__Exercise__.
The data should be duplicated exactly, with every word kept as it is.

Information given: Begin

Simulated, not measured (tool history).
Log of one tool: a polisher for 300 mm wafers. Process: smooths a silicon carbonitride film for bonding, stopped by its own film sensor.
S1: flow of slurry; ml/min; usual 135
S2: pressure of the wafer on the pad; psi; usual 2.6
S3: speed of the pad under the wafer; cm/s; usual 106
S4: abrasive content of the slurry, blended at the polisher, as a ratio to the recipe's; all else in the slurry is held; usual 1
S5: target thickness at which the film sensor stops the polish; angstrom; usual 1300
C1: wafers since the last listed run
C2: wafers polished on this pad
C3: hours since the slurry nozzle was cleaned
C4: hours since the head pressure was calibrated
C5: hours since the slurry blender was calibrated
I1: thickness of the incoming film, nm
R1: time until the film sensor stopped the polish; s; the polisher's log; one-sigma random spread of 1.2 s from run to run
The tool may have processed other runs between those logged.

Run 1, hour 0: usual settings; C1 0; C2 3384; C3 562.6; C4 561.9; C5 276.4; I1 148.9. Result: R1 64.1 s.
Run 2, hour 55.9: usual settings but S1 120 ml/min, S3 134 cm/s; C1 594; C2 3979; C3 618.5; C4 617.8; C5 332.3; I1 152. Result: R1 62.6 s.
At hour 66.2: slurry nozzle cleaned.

Information given: End

__Task response__.
Simulated, not measured (tool history).
Log of one tool: a polisher for 300 mm wafers. Process: smooths a silicon carbonitride film for bonding, stopped by its own film sensor.
S1: flow of slurry; ml/min; usual 135
S2: pressure of the wafer on the pad; psi; usual 2.6
S3: speed of the pad under the wafer; cm/s; usual 106
S4: abrasive content of the slurry, blended at the polisher, as a ratio to the recipe's; all else in the slurry is held; usual 1
S5: target thickness at which the film sensor stops the polish; angstrom; usual 1300
C1: wafers since the last listed run
C2: wafers polished on this pad
C3: hours since the slurry nozzle was cleaned
C4: hours since the head pressure was calibrated
C5: hours since the slurry blender was calibrated
I1: thickness of the incoming film, nm
R1: time until the film sensor stopped the polish; s; the polisher's log; one-sigma random spread of 1.2 s from run to run
The tool may have processed other runs between those logged.

Run 1, hour 0: usual settings; C1 0; C2 3384; C3 562.6; C4 561.9; C5 276.4; I1 148.9. Result: R1 64.1 s.
Run 2, hour 55.9: usual settings but S1 120 ml/min, S3 134 cm/s; C1 594; C2 3979; C3 618.5; C4 617.8; C5 332.3; I1 152. Result: R1 62.6 s.
At hour 66.2: slurry nozzle cleaned.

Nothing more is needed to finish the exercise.